**Given entries:**
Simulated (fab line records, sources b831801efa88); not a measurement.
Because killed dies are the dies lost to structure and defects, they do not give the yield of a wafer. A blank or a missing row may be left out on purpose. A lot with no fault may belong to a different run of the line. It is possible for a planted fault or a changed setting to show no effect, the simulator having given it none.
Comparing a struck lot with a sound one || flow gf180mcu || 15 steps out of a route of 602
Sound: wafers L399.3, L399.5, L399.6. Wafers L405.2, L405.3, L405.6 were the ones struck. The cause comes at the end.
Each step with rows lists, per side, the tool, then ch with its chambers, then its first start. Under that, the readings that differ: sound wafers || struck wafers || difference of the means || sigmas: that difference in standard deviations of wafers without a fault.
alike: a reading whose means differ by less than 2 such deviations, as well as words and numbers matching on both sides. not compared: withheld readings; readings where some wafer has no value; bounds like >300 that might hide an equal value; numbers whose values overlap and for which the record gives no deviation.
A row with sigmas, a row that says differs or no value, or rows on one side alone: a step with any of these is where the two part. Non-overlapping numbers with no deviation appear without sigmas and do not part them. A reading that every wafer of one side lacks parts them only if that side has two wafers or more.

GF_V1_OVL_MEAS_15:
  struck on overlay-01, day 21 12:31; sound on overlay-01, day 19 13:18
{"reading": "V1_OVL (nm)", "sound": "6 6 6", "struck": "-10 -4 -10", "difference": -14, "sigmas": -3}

**Action item:** Transcribe every record exactly.

**Answer area:**
Simulated (fab line records, sources b831801efa88); not a measurement.
Because killed dies are the dies lost to structure and defects, they do not give the yield of a wafer. A blank or a missing row may be left out on purpose. A lot with no fault may belong to a different run of the line. It is possible for a planted fault or a changed setting to show no effect, the simulator having given it none.
Comparing a struck lot with a sound one || flow gf180mcu || 15 steps out of a route of 602
Sound: wafers L399.3, L399.5, L399.6. Wafers L405.2, L405.3, L405.6 were the ones struck. The cause comes at the end.
Each step with rows lists, per side, the tool, then ch with its chambers, then its first start. Under that, the readings that differ: sound wafers || struck wafers || difference of the means || sigmas: that difference in standard deviations of wafers without a fault.
alike: a reading whose means differ by less than 2 such deviations, as well as words and numbers matching on both sides. not compared: withheld readings; readings where some wafer has no value; bounds like >300 that might hide an equal value; numbers whose values overlap and for which the record gives no deviation.
A row with sigmas, a row that says differs or no value, or rows on one side alone: a step with any of these is where the two part. Non-overlapping numbers with no deviation appear without sigmas and do not part them. A reading that every wafer of one side lacks parts them only if that side has two wafers or more.

GF_V1_OVL_MEAS_15:
  struck on overlay-01, day 21 12:31; sound on overlay-01, day 19 13:18
{"reading": "V1_OVL (nm)", "sound": "6 6 6", "struck": "-10 -4 -10", "difference": -14, "sigmas": -3}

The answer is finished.